------ LISTED ENTRIES
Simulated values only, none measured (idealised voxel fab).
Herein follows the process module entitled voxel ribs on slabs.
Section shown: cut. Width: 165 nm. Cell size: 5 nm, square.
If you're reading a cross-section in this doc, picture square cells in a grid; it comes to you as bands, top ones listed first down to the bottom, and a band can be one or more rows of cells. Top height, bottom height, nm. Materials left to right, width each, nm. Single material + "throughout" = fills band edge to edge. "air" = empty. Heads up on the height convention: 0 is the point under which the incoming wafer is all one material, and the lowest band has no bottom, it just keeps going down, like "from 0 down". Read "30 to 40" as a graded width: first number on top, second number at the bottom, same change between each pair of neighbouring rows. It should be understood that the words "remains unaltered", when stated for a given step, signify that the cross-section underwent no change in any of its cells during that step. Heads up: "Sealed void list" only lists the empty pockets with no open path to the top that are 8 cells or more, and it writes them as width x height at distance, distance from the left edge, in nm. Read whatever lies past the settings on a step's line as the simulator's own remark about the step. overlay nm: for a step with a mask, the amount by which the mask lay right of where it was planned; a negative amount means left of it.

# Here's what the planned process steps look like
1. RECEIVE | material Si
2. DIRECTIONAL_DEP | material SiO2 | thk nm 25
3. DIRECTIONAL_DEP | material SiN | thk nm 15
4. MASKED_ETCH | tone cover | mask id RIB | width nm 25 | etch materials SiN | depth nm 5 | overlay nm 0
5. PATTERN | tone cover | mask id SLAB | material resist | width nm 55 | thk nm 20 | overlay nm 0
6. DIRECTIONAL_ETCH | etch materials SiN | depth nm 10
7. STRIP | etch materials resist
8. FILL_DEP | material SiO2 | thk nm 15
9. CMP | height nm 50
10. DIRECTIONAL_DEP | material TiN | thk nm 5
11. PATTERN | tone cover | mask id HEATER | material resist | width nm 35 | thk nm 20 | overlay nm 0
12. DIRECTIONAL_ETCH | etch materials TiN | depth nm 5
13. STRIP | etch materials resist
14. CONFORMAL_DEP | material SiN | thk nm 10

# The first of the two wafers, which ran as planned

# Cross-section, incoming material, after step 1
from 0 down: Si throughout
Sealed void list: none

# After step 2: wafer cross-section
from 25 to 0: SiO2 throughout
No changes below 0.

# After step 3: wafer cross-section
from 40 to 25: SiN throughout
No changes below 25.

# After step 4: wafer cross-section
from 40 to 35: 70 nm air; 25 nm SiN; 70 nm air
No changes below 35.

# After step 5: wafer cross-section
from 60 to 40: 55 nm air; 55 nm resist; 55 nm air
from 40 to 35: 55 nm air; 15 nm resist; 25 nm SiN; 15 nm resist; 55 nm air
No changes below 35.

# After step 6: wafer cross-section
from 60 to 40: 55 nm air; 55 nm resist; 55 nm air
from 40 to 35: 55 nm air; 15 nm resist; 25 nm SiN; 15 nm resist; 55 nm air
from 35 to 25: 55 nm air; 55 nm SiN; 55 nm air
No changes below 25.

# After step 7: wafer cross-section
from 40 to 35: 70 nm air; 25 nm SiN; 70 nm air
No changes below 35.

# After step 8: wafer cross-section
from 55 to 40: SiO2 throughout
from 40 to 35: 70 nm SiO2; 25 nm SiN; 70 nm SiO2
------------

=== EXERCISE ===
The lines of the data, from the first through the one containing "Section shown: cut.", are to be transcribed exactly.

=== RESULT ===
Simulated values only, none measured (idealised voxel fab).
Herein follows the process module entitled voxel ribs on slabs.
Section shown: cut. Width: 165 nm. Cell size: 5 nm, square.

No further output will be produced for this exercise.